*WORK ORDER*
Take the listing and give it again exactly, from its first line to its last line.

▼▼▼

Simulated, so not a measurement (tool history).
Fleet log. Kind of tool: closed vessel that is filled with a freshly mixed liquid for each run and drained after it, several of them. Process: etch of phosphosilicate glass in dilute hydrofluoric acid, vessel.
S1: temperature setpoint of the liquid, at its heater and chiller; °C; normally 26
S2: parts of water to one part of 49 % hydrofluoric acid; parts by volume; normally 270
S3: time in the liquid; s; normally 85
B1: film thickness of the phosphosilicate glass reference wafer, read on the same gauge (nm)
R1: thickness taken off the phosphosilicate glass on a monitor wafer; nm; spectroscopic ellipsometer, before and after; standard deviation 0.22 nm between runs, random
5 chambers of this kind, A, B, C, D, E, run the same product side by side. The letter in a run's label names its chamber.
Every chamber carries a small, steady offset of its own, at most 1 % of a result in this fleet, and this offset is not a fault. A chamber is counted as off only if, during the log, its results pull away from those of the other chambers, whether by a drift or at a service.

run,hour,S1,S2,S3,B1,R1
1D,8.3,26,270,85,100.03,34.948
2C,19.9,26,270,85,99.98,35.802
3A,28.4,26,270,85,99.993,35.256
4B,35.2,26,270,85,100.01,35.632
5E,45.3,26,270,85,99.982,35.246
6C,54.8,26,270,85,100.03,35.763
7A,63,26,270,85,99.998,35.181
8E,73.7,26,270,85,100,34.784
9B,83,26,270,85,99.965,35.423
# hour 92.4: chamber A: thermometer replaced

▲▲▲

*SOLUTION*
Simulated, so not a measurement (tool history).
Fleet log. Kind of tool: closed vessel that is filled with a freshly mixed liquid for each run and drained after it, several of them. Process: etch of phosphosilicate glass in dilute hydrofluoric acid, vessel.
S1: temperature setpoint of the liquid, at its heater and chiller; °C; normally 26
S2: parts of water to one part of 49 % hydrofluoric acid; parts by volume; normally 270
S3: time in the liquid; s; normally 85
B1: film thickness of the phosphosilicate glass reference wafer, read on the same gauge (nm)
R1: thickness taken off the phosphosilicate glass on a monitor wafer; nm; spectroscopic ellipsometer, before and after; standard deviation 0.22 nm between runs, random
5 chambers of this kind, A, B, C, D, E, run the same product side by side. The letter in a run's label names its chamber.
Every chamber carries a small, steady offset of its own, at most 1 % of a result in this fleet, and this offset is not a fault. A chamber is counted as off only if, during the log, its results pull away from those of the other chambers, whether by a drift or at a service.

run,hour,S1,S2,S3,B1,R1
1D,8.3,26,270,85,100.03,34.948
2C,19.9,26,270,85,99.98,35.802
3A,28.4,26,270,85,99.993,35.256
4B,35.2,26,270,85,100.01,35.632
5E,45.3,26,270,85,99.982,35.246
6C,54.8,26,270,85,100.03,35.763
7A,63,26,270,85,99.998,35.181
8E,73.7,26,270,85,100,34.784
9B,83,26,270,85,99.965,35.423
# hour 92.4: chamber A: thermometer replaced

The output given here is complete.